──────── Record extracts
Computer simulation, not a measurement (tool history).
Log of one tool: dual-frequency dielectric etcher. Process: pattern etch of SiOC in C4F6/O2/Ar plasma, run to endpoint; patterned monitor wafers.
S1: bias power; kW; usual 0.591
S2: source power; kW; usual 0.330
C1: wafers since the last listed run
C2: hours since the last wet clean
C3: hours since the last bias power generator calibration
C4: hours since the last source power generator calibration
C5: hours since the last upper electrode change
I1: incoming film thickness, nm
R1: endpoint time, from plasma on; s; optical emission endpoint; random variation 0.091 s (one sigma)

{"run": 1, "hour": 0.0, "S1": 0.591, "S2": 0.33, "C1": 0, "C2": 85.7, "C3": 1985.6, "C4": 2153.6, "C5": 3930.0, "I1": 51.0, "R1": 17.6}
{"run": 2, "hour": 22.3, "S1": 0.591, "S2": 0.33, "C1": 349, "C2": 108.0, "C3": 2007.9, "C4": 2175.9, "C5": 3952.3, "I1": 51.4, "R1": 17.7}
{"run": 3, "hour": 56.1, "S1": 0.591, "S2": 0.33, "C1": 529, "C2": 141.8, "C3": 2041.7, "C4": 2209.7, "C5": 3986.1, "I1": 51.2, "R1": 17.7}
────────────────

Action item:
Write the listing out again so that nothing in it differs from the original.

Exercise result:
Computer simulation, not a measurement (tool history).
Log of one tool: dual-frequency dielectric etcher. Process: pattern etch of SiOC in C4F6/O2/Ar plasma, run to endpoint; patterned monitor wafers.
S1: bias power; kW; usual 0.591
S2: source power; kW; usual 0.330
C1: wafers since the last listed run
C2: hours since the last wet clean
C3: hours since the last bias power generator calibration
C4: hours since the last source power generator calibration
C5: hours since the last upper electrode change
I1: incoming film thickness, nm
R1: endpoint time, from plasma on; s; optical emission endpoint; random variation 0.091 s (one sigma)

{"run": 1, "hour": 0.0, "S1": 0.591, "S2": 0.33, "C1": 0, "C2": 85.7, "C3": 1985.6, "C4": 2153.6, "C5": 3930.0, "I1": 51.0, "R1": 17.6}
{"run": 2, "hour": 22.3, "S1": 0.591, "S2": 0.33, "C1": 349, "C2": 108.0, "C3": 2007.9, "C4": 2175.9, "C5": 3952.3, "I1": 51.4, "R1": 17.7}
{"run": 3, "hour": 56.1, "S1": 0.591, "S2": 0.33, "C1": 529, "C2": 141.8, "C3": 2041.7, "C4": 2209.7, "C5": 3986.1, "I1": 51.2, "R1": 17.7}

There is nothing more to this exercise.